Activity →
Word for word, retype the first line of the records and every following line through the one containing "Run 2, day 5.017: usual".

The data →
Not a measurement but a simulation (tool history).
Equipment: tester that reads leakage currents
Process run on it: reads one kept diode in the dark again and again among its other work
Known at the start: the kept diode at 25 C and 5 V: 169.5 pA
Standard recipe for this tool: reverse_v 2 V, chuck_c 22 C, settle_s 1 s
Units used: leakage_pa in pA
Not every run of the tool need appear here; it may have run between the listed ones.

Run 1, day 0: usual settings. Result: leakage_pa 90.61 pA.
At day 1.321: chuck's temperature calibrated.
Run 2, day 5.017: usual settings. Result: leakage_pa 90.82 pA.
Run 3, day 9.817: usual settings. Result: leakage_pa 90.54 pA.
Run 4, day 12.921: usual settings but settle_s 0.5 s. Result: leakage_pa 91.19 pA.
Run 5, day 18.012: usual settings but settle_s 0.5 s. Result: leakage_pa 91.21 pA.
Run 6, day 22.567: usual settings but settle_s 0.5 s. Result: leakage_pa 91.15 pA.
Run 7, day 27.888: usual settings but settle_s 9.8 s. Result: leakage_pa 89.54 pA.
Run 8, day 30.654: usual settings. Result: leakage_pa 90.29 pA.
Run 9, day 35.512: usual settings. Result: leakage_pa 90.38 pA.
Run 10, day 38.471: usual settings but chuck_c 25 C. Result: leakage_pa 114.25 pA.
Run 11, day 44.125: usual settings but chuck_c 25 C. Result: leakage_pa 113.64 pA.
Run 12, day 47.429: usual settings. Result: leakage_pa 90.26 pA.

Worked solution →
Not a measurement but a simulation (tool history).
Equipment: tester that reads leakage currents
Process run on it: reads one kept diode in the dark again and again among its other work
Known at the start: the kept diode at 25 C and 5 V: 169.5 pA
Standard recipe for this tool: reverse_v 2 V, chuck_c 22 C, settle_s 1 s
Units used: leakage_pa in pA
Not every run of the tool need appear here; it may have run between the listed ones.

Run 1, day 0: usual settings. Result: leakage_pa 90.61 pA.
At day 1.321: chuck's temperature calibrated.
Run 2, day 5.017: usual settings. Result: leakage_pa 90.82 pA.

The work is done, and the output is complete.